» Work item
Set out the listing word for word. End with the line that contains "The figure presents".

» Recorded data
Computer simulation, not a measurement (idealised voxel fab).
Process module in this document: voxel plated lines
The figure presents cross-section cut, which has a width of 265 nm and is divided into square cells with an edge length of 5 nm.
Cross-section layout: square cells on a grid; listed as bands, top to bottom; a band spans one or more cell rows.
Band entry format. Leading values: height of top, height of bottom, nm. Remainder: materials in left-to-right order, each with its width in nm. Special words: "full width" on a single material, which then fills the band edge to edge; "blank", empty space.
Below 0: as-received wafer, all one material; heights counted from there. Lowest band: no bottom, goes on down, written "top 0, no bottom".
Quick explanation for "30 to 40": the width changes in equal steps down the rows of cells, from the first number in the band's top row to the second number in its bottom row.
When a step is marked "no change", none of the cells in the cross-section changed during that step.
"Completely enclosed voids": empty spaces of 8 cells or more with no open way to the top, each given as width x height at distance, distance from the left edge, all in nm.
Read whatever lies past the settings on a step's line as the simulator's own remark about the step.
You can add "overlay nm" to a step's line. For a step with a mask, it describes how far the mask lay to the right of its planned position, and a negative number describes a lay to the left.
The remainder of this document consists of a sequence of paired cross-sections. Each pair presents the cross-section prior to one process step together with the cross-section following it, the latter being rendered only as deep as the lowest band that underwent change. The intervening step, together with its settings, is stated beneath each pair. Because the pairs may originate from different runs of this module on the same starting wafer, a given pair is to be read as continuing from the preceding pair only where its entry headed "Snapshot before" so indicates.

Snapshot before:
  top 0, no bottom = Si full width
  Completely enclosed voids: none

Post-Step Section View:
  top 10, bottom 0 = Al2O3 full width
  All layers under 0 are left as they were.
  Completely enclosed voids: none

» Your solution
Computer simulation, not a measurement (idealised voxel fab).
Process module in this document: voxel plated lines
The figure presents cross-section cut, which has a width of 265 nm and is divided into square cells with an edge length of 5 nm.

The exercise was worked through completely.